DATA UNDER STUDY ->
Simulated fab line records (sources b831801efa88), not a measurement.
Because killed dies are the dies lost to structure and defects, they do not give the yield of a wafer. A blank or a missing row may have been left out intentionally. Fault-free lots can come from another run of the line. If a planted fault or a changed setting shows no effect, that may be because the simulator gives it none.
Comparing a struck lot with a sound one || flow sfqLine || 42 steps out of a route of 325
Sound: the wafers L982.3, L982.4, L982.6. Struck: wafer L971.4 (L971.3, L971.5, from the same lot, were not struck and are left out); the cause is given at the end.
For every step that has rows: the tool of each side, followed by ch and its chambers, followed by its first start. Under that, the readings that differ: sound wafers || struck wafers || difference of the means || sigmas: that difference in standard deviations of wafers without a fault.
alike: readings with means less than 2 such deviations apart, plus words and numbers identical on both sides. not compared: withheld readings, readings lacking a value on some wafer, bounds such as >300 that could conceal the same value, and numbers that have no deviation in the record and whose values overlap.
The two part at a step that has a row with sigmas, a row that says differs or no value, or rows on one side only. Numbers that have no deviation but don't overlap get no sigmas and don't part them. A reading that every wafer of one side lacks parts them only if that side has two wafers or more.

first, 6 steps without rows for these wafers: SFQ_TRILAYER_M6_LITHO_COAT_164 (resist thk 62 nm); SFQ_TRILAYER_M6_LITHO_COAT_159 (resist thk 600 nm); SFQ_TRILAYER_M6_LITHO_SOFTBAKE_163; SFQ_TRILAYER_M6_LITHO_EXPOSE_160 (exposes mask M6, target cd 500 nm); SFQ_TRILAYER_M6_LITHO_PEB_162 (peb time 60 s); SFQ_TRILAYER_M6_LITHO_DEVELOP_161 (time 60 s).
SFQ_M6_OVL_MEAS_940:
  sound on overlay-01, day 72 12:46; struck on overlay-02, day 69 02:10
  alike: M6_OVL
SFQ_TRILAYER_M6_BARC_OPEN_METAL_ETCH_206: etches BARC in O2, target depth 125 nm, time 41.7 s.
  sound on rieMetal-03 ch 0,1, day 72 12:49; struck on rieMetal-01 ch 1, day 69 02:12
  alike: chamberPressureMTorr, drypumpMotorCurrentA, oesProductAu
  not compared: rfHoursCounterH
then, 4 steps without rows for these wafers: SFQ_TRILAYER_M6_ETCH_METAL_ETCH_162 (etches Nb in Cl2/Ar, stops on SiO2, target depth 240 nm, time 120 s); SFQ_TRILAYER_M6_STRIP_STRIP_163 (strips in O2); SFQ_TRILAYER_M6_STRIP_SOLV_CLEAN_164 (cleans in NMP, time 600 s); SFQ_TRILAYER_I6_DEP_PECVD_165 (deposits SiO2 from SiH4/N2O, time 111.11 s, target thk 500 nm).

WORK INSTRUCTION -> Only the lines from the first line of the records through the line with "For every step" should be reproduced, exactly and with nothing added.

WRITTEN SOLUTION ->
Simulated fab line records (sources b831801efa88), not a measurement.
Because killed dies are the dies lost to structure and defects, they do not give the yield of a wafer. A blank or a missing row may have been left out intentionally. Fault-free lots can come from another run of the line. If a planted fault or a changed setting shows no effect, that may be because the simulator gives it none.
Comparing a struck lot with a sound one || flow sfqLine || 42 steps out of a route of 325
Sound: the wafers L982.3, L982.4, L982.6. Struck: wafer L971.4 (L971.3, L971.5, from the same lot, were not struck and are left out); the cause is given at the end.
For every step that has rows: the tool of each side, followed by ch and its chambers, followed by its first start. Under that, the readings that differ: sound wafers || struck wafers || difference of the means || sigmas: that difference in standard deviations of wafers without a fault.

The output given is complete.